START STUDY MATERIAL

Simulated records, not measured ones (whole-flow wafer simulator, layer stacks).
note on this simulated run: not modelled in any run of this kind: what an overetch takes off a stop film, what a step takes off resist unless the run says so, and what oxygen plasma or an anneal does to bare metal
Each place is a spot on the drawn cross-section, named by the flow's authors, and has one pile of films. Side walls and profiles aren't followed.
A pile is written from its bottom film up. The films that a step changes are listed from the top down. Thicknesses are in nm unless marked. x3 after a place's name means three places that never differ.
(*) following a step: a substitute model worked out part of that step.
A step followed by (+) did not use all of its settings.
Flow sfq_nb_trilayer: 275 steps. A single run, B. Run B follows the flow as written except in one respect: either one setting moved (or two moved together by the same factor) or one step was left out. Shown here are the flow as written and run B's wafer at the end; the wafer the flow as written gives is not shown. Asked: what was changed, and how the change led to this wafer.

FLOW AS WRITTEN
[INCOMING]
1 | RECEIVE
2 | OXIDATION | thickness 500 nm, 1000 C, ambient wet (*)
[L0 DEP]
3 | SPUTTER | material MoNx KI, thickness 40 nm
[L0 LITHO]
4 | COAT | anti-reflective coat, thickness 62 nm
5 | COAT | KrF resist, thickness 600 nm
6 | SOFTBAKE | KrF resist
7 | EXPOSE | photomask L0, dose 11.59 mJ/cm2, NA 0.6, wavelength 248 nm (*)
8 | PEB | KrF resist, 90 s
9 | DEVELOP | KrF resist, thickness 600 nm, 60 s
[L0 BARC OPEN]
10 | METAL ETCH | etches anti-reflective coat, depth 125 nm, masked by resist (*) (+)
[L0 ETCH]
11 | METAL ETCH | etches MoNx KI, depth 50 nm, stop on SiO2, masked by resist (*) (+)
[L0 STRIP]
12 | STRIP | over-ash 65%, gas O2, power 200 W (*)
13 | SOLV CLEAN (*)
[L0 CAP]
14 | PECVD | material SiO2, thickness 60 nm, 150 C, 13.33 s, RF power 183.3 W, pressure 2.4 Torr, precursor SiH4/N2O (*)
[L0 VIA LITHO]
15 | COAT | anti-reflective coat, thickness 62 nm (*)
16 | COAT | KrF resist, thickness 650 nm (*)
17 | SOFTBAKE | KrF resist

END STUDY MATERIAL

BRIEF
Word for word, reproduce the listing above from its start up to and including the line that has "6 | SOFTBAKE | KrF resist". Give only those lines.

RESPONSE AREA
Simulated records, not measured ones (whole-flow wafer simulator, layer stacks).
note on this simulated run: not modelled in any run of this kind: what an overetch takes off a stop film, what a step takes off resist unless the run says so, and what oxygen plasma or an anneal does to bare metal
Each place is a spot on the drawn cross-section, named by the flow's authors, and has one pile of films. Side walls and profiles aren't followed.
A pile is written from its bottom film up. The films that a step changes are listed from the top down. Thicknesses are in nm unless marked. x3 after a place's name means three places that never differ.
(*) following a step: a substitute model worked out part of that step.
A step followed by (+) did not use all of its settings.
Flow sfq_nb_trilayer: 275 steps. A single run, B. Run B follows the flow as written except in one respect: either one setting moved (or two moved together by the same factor) or one step was left out. Shown here are the flow as written and run B's wafer at the end; the wafer the flow as written gives is not shown. Asked: what was changed, and how the change led to this wafer.

FLOW AS WRITTEN
[INCOMING]
1 | RECEIVE
2 | OXIDATION | thickness 500 nm, 1000 C, ambient wet (*)
[L0 DEP]
3 | SPUTTER | material MoNx KI, thickness 40 nm
[L0 LITHO]
4 | COAT | anti-reflective coat, thickness 62 nm
5 | COAT | KrF resist, thickness 600 nm
6 | SOFTBAKE | KrF resist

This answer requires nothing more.